Brief:
Transcribe, word for word and without additions, each line below from the one containing "Run 2, hour" through the one containing "R1: 243.03 s", both ends included.

(Beginning of Supplied data)

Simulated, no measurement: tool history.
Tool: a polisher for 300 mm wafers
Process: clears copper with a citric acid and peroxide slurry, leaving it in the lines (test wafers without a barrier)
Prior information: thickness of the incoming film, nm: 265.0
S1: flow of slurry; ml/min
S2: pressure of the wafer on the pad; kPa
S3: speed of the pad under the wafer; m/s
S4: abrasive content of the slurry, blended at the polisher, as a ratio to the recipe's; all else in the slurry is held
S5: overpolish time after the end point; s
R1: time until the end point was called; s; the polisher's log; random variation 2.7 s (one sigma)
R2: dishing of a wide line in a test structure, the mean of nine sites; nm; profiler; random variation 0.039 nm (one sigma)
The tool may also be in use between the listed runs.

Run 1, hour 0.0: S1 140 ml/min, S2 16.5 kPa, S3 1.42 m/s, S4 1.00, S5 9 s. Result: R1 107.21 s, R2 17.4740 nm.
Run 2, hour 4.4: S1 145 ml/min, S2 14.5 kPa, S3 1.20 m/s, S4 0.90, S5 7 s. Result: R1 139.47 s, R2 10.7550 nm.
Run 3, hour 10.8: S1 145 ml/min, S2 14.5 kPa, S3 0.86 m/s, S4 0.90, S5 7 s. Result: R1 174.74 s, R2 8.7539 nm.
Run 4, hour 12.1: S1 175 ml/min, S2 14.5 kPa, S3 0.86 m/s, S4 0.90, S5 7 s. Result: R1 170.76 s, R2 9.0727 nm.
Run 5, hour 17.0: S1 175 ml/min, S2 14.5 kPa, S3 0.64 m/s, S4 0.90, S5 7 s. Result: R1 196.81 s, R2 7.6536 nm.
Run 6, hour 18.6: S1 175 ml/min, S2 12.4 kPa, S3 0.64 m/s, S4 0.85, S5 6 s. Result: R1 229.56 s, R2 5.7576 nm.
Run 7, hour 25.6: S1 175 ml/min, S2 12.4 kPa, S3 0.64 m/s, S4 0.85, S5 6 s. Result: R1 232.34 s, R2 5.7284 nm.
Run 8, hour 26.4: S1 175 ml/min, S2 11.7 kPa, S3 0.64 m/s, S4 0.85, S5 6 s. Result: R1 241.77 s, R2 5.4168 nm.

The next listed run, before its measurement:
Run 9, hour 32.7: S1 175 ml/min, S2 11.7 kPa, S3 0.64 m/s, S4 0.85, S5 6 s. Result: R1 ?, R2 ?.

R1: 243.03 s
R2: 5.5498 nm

(End of Supplied data)

Task solution:
Run 2, hour 4.4: S1 145 ml/min, S2 14.5 kPa, S3 1.20 m/s, S4 0.90, S5 7 s. Result: R1 139.47 s, R2 10.7550 nm.
Run 3, hour 10.8: S1 145 ml/min, S2 14.5 kPa, S3 0.86 m/s, S4 0.90, S5 7 s. Result: R1 174.74 s, R2 8.7539 nm.
Run 4, hour 12.1: S1 175 ml/min, S2 14.5 kPa, S3 0.86 m/s, S4 0.90, S5 7 s. Result: R1 170.76 s, R2 9.0727 nm.
Run 5, hour 17.0: S1 175 ml/min, S2 14.5 kPa, S3 0.64 m/s, S4 0.90, S5 7 s. Result: R1 196.81 s, R2 7.6536 nm.
Run 6, hour 18.6: S1 175 ml/min, S2 12.4 kPa, S3 0.64 m/s, S4 0.85, S5 6 s. Result: R1 229.56 s, R2 5.7576 nm.
Run 7, hour 25.6: S1 175 ml/min, S2 12.4 kPa, S3 0.64 m/s, S4 0.85, S5 6 s. Result: R1 232.34 s, R2 5.7284 nm.
Run 8, hour 26.4: S1 175 ml/min, S2 11.7 kPa, S3 0.64 m/s, S4 0.85, S5 6 s. Result: R1 241.77 s, R2 5.4168 nm.

The next listed run, before its measurement:
Run 9, hour 32.7: S1 175 ml/min, S2 11.7 kPa, S3 0.64 m/s, S4 0.85, S5 6 s. Result: R1 ?, R2 ?.

R1: 243.03 s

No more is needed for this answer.